• **RECORDED DATA**
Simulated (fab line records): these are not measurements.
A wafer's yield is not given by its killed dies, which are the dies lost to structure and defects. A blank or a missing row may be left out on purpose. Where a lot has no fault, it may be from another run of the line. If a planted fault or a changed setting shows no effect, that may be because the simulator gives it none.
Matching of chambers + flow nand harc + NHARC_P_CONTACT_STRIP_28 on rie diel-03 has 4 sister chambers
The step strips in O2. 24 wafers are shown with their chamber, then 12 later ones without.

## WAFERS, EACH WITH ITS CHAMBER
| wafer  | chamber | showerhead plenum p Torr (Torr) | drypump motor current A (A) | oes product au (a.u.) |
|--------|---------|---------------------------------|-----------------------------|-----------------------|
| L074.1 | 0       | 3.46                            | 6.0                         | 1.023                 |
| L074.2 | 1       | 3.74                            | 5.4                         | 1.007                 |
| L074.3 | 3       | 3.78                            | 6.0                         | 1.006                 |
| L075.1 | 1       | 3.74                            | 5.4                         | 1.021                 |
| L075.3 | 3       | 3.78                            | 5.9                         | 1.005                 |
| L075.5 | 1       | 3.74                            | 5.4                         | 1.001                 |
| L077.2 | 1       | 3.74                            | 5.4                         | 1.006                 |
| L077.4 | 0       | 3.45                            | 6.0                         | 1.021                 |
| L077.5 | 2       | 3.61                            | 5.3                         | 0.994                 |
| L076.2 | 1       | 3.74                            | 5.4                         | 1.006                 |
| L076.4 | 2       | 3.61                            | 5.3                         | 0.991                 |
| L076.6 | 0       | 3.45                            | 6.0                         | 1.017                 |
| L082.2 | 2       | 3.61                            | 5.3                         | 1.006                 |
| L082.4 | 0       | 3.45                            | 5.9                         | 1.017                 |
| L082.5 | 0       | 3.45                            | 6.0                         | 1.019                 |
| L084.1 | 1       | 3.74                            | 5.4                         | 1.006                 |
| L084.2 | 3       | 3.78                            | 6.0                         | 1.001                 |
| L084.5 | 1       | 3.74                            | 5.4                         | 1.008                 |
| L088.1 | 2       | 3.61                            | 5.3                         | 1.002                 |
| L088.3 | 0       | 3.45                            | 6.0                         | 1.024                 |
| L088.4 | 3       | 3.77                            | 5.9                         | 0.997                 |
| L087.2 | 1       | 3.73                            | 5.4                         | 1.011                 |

• **BRIEF**
Would you output, unchanged, each line from the start of the records to the line that holds "Matching of chambers", both included and nothing else?

• **WRITTEN RESPONSE**
Simulated (fab line records): these are not measurements.
A wafer's yield is not given by its killed dies, which are the dies lost to structure and defects. A blank or a missing row may be left out on purpose. Where a lot has no fault, it may be from another run of the line. If a planted fault or a changed setting shows no effect, that may be because the simulator gives it none.
Matching of chambers + flow nand harc + NHARC_P_CONTACT_STRIP_28 on rie diel-03 has 4 sister chambers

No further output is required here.